TASK ITEM: Reproduce the entries from their first line up to and including the line with "I can see the". Leave out everything after it.

--- --- ---

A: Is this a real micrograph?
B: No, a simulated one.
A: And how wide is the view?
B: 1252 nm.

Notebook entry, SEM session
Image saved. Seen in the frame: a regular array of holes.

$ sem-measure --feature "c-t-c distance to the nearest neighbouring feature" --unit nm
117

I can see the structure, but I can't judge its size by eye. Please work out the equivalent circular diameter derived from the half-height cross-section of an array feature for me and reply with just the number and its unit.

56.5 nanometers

--- --- ---

RESPONSE AREA:
A: Is this a real micrograph?
B: No, a simulated one.
A: And how wide is the view?
B: 1252 nm.

Notebook entry, SEM session
Image saved. Seen in the frame: a regular array of holes.

$ sem-measure --feature "c-t-c distance to the nearest neighbouring feature" --unit nm
117

I can see the structure, but I can't judge its size by eye. Please work out the equivalent circular diameter derived from the half-height cross-section of an array feature for me and reply with just the number and its unit.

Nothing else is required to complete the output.